> **ACTIVITY**
Give back only the lines in the records below from the one with "Units used: thickness_nm in nm" to the one with "8.887 | 10.066 |", both inclusive, word for word.

> **PROVIDED RECORDS**
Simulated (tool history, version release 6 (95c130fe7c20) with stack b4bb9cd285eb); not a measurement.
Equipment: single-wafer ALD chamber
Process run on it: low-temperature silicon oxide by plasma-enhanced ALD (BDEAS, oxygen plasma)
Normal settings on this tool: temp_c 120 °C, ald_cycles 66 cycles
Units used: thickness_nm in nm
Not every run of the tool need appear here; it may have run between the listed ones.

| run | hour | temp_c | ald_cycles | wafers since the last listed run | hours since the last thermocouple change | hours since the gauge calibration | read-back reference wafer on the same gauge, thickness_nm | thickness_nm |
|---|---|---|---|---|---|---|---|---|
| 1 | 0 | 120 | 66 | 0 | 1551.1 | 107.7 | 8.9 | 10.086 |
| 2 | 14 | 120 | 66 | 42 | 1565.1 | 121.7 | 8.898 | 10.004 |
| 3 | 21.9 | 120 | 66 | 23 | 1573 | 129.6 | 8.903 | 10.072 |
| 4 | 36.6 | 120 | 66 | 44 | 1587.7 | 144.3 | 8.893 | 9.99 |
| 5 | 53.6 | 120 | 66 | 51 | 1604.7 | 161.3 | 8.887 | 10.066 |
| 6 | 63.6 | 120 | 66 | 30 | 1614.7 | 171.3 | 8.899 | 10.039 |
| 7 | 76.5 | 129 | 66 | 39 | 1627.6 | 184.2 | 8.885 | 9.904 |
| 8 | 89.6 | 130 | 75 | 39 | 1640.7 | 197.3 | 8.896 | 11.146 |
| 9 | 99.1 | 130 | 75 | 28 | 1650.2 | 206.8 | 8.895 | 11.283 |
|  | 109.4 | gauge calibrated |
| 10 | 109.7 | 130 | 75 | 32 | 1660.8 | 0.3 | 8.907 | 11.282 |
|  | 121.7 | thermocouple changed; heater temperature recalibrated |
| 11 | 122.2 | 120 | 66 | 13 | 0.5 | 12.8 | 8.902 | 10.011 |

> **ANSWER SECTION**
Units used: thickness_nm in nm
Not every run of the tool need appear here; it may have run between the listed ones.

| run | hour | temp_c | ald_cycles | wafers since the last listed run | hours since the last thermocouple change | hours since the gauge calibration | read-back reference wafer on the same gauge, thickness_nm | thickness_nm |
|---|---|---|---|---|---|---|---|---|
| 1 | 0 | 120 | 66 | 0 | 1551.1 | 107.7 | 8.9 | 10.086 |
| 2 | 14 | 120 | 66 | 42 | 1565.1 | 121.7 | 8.898 | 10.004 |
| 3 | 21.9 | 120 | 66 | 23 | 1573 | 129.6 | 8.903 | 10.072 |
| 4 | 36.6 | 120 | 66 | 44 | 1587.7 | 144.3 | 8.893 | 9.99 |
| 5 | 53.6 | 120 | 66 | 51 | 1604.7 | 161.3 | 8.887 | 10.066 |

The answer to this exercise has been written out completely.